>>

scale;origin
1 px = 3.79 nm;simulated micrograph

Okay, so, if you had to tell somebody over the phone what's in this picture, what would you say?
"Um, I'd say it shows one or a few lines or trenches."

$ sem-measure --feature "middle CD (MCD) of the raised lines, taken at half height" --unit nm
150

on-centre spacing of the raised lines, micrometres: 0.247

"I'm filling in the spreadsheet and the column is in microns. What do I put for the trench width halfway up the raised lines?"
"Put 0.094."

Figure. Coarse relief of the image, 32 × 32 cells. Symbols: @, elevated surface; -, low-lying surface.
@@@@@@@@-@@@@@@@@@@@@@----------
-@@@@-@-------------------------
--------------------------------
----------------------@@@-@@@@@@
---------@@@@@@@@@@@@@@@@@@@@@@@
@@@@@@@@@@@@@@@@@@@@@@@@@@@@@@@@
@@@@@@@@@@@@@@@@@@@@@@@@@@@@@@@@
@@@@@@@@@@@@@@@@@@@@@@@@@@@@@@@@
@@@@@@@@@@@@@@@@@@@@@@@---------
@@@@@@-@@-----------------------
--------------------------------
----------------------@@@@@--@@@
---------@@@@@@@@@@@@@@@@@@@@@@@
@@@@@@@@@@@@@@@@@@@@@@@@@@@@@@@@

<<

### Work order
Return all of the data above verbatim.

### Task solution
scale;origin
1 px = 3.79 nm;simulated micrograph

Okay, so, if you had to tell somebody over the phone what's in this picture, what would you say?
"Um, I'd say it shows one or a few lines or trenches."

$ sem-measure --feature "middle CD (MCD) of the raised lines, taken at half height" --unit nm
150

on-centre spacing of the raised lines, micrometres: 0.247

"I'm filling in the spreadsheet and the column is in microns. What do I put for the trench width halfway up the raised lines?"
"Put 0.094."

Figure. Coarse relief of the image, 32 × 32 cells. Symbols: @, elevated surface; -, low-lying surface.
@@@@@@@@-@@@@@@@@@@@@@----------
-@@@@-@-------------------------
--------------------------------
----------------------@@@-@@@@@@
---------@@@@@@@@@@@@@@@@@@@@@@@
@@@@@@@@@@@@@@@@@@@@@@@@@@@@@@@@
@@@@@@@@@@@@@@@@@@@@@@@@@@@@@@@@
@@@@@@@@@@@@@@@@@@@@@@@@@@@@@@@@
@@@@@@@@@@@@@@@@@@@@@@@---------
@@@@@@-@@-----------------------
--------------------------------
----------------------@@@@@--@@@
---------@@@@@@@@@@@@@@@@@@@@@@@
@@@@@@@@@@@@@@@@@@@@@@@@@@@@@@@@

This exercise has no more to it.